— Supplied material —
== == ==
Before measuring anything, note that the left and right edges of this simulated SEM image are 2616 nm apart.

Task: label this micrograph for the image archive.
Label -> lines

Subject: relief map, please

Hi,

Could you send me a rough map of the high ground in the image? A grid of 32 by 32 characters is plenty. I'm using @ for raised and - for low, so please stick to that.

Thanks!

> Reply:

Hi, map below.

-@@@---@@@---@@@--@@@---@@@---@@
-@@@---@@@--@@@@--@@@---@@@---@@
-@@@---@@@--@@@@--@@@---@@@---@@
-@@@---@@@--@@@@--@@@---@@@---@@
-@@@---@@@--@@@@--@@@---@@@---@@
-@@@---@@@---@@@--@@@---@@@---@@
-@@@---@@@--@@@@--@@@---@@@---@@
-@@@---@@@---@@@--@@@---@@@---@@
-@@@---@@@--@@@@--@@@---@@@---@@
== == ==

Please return all of the entries exactly as they were given.

Before measuring anything, note that the left and right edges of this simulated SEM image are 2616 nm apart.

Task: label this micrograph for the image archive.
Label -> lines

Subject: relief map, please

Hi,

Could you send me a rough map of the high ground in the image? A grid of 32 by 32 characters is plenty. I'm using @ for raised and - for low, so please stick to that.

Thanks!

> Reply:

Hi, map below.

-@@@---@@@---@@@--@@@---@@@---@@
-@@@---@@@--@@@@--@@@---@@@---@@
-@@@---@@@--@@@@--@@@---@@@---@@
-@@@---@@@--@@@@--@@@---@@@---@@
-@@@---@@@--@@@@--@@@---@@@---@@
-@@@---@@@---@@@--@@@---@@@---@@
-@@@---@@@--@@@@--@@@---@@@---@@
-@@@---@@@---@@@--@@@---@@@---@@
-@@@---@@@--@@@@--@@@---@@@---@@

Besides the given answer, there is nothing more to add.